*Information supplied*:
>>>>
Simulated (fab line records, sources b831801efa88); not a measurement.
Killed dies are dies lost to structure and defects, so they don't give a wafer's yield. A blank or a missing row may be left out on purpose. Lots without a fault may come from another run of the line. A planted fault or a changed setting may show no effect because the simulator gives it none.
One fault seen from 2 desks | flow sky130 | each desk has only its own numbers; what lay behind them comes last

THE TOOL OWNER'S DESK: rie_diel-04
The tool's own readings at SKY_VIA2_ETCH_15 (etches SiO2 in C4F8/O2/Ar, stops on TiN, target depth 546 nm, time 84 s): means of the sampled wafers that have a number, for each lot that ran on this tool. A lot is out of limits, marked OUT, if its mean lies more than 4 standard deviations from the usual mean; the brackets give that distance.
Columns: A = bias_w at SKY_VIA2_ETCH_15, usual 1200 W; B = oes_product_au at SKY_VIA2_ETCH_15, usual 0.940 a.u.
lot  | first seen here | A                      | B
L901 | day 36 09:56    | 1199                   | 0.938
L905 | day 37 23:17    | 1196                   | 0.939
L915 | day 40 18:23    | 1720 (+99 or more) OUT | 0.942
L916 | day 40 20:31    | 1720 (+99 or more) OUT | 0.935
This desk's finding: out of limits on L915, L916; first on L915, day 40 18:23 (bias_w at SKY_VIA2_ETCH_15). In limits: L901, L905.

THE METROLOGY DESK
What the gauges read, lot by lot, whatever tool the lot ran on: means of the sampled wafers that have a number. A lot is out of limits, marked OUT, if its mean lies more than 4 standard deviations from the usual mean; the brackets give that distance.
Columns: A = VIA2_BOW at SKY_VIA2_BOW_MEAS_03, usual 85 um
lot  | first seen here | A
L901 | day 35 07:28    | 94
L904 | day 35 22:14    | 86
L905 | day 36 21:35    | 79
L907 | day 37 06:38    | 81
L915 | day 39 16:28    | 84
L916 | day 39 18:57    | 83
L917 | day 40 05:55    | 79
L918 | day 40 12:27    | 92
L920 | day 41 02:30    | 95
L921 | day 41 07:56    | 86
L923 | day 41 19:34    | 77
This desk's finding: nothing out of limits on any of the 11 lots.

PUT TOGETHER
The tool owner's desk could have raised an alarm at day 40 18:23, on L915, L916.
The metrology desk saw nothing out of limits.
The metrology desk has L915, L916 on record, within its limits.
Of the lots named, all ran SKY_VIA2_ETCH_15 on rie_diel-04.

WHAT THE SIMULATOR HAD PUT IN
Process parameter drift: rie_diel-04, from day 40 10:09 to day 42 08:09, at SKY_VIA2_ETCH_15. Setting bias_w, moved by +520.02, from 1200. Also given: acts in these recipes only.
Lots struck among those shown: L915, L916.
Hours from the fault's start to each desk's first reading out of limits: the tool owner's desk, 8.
<<<<

Quote the data above from the line containing "THE TOOL OWNER'S DESK: rie_diel-04" to the line containing "L916 | day 40", inclusive, and stop.

THE TOOL OWNER'S DESK: rie_diel-04
The tool's own readings at SKY_VIA2_ETCH_15 (etches SiO2 in C4F8/O2/Ar, stops on TiN, target depth 546 nm, time 84 s): means of the sampled wafers that have a number, for each lot that ran on this tool. A lot is out of limits, marked OUT, if its mean lies more than 4 standard deviations from the usual mean; the brackets give that distance.
Columns: A = bias_w at SKY_VIA2_ETCH_15, usual 1200 W; B = oes_product_au at SKY_VIA2_ETCH_15, usual 0.940 a.u.
lot  | first seen here | A                      | B
L901 | day 36 09:56    | 1199                   | 0.938
L905 | day 37 23:17    | 1196                   | 0.939
L915 | day 40 18:23    | 1720 (+99 or more) OUT | 0.942
L916 | day 40 20:31    | 1720 (+99 or more) OUT | 0.935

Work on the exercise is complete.